## Given records
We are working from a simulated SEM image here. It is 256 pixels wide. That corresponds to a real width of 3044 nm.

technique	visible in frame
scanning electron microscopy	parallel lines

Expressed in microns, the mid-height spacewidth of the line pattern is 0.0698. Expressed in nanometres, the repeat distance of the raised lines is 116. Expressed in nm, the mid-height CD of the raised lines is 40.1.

## Requirement
All of the entries above need to be output again exactly.

## Worked solution
We are working from a simulated SEM image here. It is 256 pixels wide. That corresponds to a real width of 3044 nm.

technique	visible in frame
scanning electron microscopy	parallel lines

Expressed in microns, the mid-height spacewidth of the line pattern is 0.0698. Expressed in nanometres, the repeat distance of the raised lines is 116. Expressed in nm, the mid-height CD of the raised lines is 40.1.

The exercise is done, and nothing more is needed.